Only the first line of the listing and the lines after it, up to and including the one containing "Starting facts: thickness", should be retyped exactly.

◇ ◇ ◇ ◇ ◇

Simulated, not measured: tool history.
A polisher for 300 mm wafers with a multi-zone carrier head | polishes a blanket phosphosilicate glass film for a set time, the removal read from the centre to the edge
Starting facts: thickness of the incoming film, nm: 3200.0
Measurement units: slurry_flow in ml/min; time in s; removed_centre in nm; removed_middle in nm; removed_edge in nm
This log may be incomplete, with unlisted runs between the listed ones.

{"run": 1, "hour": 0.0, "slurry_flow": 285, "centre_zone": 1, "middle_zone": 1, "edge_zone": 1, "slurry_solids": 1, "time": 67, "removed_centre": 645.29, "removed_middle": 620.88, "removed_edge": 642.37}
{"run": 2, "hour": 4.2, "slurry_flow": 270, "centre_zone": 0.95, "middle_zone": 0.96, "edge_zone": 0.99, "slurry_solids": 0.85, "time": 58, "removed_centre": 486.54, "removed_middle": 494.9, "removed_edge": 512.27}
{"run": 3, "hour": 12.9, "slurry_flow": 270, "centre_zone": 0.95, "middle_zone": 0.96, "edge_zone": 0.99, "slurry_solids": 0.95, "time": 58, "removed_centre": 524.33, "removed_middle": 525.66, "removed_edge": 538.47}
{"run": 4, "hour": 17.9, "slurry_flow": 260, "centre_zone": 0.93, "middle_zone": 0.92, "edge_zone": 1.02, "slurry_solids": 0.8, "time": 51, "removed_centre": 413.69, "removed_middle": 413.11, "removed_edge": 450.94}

◇ ◇ ◇ ◇ ◇

## TASK RESULT
Simulated, not measured: tool history.
A polisher for 300 mm wafers with a multi-zone carrier head | polishes a blanket phosphosilicate glass film for a set time, the removal read from the centre to the edge
Starting facts: thickness of the incoming film, nm: 3200.0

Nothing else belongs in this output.